(TASK ITEM): Copy each record below without changing a single word.

== == ==

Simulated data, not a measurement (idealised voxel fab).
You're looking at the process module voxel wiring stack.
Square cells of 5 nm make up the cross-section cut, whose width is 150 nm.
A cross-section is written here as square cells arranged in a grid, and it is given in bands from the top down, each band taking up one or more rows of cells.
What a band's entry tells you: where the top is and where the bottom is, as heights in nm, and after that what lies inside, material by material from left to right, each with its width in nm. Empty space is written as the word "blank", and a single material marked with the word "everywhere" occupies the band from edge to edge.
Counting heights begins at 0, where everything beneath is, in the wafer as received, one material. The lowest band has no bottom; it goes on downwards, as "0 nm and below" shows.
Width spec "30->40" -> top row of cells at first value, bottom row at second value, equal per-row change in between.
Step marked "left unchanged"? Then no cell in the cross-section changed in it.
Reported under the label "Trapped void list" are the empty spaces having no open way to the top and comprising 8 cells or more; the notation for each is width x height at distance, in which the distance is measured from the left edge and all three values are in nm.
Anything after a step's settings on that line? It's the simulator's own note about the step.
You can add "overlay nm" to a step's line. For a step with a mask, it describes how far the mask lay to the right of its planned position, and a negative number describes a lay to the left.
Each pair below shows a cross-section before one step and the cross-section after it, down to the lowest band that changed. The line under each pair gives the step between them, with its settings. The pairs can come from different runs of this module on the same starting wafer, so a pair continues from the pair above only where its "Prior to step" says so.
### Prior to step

== == ==

(ANSWER AREA):
Simulated data, not a measurement (idealised voxel fab).
You're looking at the process module voxel wiring stack.
Square cells of 5 nm make up the cross-section cut, whose width is 150 nm.
A cross-section is written here as square cells arranged in a grid, and it is given in bands from the top down, each band taking up one or more rows of cells.
What a band's entry tells you: where the top is and where the bottom is, as heights in nm, and after that what lies inside, material by material from left to right, each with its width in nm. Empty space is written as the word "blank", and a single material marked with the word "everywhere" occupies the band from edge to edge.
Counting heights begins at 0, where everything beneath is, in the wafer as received, one material. The lowest band has no bottom; it goes on downwards, as "0 nm and below" shows.
Width spec "30->40" -> top row of cells at first value, bottom row at second value, equal per-row change in between.
Step marked "left unchanged"? Then no cell in the cross-section changed in it.
Reported under the label "Trapped void list" are the empty spaces having no open way to the top and comprising 8 cells or more; the notation for each is width x height at distance, in which the distance is measured from the left edge and all three values are in nm.
Anything after a step's settings on that line? It's the simulator's own note about the step.
You can add "overlay nm" to a step's line. For a step with a mask, it describes how far the mask lay to the right of its planned position, and a negative number describes a lay to the left.
Each pair below shows a cross-section before one step and the cross-section after it, down to the lowest band that changed. The line under each pair gives the step between them, with its settings. The pairs can come from different runs of this module on the same starting wafer, so a pair continues from the pair above only where its "Prior to step" says so.
### Prior to step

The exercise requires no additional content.